• _Requirement_: Please copy, exactly as they appear below, the lines from the one containing "you: put it" through the one containing "ok so looking".

─── Dataset records
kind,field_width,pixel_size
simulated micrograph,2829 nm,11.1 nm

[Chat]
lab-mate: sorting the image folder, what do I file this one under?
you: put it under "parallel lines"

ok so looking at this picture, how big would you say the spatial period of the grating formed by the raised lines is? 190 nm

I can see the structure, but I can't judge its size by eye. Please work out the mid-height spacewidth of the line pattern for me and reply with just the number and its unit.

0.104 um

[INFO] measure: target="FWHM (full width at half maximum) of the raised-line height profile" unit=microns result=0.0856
──────

• _Written answer_:
you: put it under "parallel lines"

ok so looking at this picture, how big would you say the spatial period of the grating formed by the raised lines is? 190 nm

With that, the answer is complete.